Work item:
When you reach the line containing "Flagged at N5_BEOL_M7_CD_MEAS_11: reading", include it and stop; until then, return each line of the material exactly, starting with the first.

··········

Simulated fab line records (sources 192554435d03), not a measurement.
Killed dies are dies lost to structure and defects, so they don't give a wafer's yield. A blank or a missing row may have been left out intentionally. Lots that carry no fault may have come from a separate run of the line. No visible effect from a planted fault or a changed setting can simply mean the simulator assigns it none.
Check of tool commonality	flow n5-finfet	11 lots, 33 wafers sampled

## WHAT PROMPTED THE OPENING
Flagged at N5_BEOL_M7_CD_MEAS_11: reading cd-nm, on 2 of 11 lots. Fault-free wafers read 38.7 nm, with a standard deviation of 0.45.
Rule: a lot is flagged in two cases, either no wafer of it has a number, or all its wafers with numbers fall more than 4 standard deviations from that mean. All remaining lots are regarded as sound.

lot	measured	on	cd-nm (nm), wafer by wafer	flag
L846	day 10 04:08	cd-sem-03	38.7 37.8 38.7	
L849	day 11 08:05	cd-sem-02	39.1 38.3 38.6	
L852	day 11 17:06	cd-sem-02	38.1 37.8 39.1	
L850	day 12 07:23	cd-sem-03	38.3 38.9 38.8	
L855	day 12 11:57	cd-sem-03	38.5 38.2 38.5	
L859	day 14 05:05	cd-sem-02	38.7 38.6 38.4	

··········

Exercise output:
Simulated fab line records (sources 192554435d03), not a measurement.
Killed dies are dies lost to structure and defects, so they don't give a wafer's yield. A blank or a missing row may have been left out intentionally. Lots that carry no fault may have come from a separate run of the line. No visible effect from a planted fault or a changed setting can simply mean the simulator assigns it none.
Check of tool commonality	flow n5-finfet	11 lots, 33 wafers sampled

## WHAT PROMPTED THE OPENING
Flagged at N5_BEOL_M7_CD_MEAS_11: reading cd-nm, on 2 of 11 lots. Fault-free wafers read 38.7 nm, with a standard deviation of 0.45.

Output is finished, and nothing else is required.